Listed entries:
╔══

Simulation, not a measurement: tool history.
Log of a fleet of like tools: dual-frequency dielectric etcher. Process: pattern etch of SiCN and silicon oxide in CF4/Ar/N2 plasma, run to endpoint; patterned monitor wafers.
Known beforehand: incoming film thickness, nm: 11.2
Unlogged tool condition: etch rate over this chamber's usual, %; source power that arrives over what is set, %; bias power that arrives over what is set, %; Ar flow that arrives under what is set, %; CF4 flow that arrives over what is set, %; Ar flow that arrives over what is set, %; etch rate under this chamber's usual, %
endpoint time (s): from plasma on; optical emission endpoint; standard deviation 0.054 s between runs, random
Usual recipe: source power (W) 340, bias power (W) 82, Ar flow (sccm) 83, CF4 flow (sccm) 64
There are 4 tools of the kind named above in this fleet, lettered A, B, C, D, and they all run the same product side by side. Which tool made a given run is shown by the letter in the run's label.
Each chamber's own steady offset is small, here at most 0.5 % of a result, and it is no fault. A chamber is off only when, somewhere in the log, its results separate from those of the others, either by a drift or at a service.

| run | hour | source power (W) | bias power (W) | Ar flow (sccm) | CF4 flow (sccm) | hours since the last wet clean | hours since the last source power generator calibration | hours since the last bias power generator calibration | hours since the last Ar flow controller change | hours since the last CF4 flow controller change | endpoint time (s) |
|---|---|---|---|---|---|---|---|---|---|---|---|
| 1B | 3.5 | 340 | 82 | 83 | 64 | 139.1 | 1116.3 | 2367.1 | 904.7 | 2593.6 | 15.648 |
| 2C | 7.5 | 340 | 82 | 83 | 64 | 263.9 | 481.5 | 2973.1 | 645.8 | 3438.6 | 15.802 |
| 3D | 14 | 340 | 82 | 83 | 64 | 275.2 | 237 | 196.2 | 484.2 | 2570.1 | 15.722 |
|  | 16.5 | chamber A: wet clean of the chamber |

╚══

Required action:
Ending with the line containing "Unlogged tool condition: etch", please print exactly the lines of the material above from its first line onward, and nothing else.

Reply:
Simulation, not a measurement: tool history.
Log of a fleet of like tools: dual-frequency dielectric etcher. Process: pattern etch of SiCN and silicon oxide in CF4/Ar/N2 plasma, run to endpoint; patterned monitor wafers.
Known beforehand: incoming film thickness, nm: 11.2
Unlogged tool condition: etch rate over this chamber's usual, %; source power that arrives over what is set, %; bias power that arrives over what is set, %; Ar flow that arrives under what is set, %; CF4 flow that arrives over what is set, %; Ar flow that arrives over what is set, %; etch rate under this chamber's usual, %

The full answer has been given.